WORK ORDER: Write out the listing below exactly, beginning at its first line and ending with the line that contains "Killed dies: the".

EXTRACTED MATERIAL:
↓

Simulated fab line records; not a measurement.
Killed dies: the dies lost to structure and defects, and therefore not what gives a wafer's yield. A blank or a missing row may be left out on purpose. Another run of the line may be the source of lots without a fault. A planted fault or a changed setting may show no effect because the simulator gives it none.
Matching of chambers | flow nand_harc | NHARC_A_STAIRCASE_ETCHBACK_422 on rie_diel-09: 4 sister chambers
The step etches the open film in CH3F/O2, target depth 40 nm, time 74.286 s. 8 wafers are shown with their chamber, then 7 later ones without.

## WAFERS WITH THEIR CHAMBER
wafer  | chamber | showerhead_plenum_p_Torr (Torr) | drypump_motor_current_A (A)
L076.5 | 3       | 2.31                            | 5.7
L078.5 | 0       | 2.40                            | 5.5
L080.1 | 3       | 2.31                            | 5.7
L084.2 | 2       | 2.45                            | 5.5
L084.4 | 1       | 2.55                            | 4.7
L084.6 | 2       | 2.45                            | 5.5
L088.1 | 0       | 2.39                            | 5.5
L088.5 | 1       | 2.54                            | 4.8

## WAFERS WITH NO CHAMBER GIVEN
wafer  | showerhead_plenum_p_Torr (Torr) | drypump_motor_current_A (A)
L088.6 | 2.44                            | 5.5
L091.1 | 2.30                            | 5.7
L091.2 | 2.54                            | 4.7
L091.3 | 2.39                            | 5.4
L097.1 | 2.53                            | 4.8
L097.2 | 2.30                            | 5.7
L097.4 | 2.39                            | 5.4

↑

SOLUTION:
Simulated fab line records; not a measurement.
Killed dies: the dies lost to structure and defects, and therefore not what gives a wafer's yield. A blank or a missing row may be left out on purpose. Another run of the line may be the source of lots without a fault. A planted fault or a changed setting may show no effect because the simulator gives it none.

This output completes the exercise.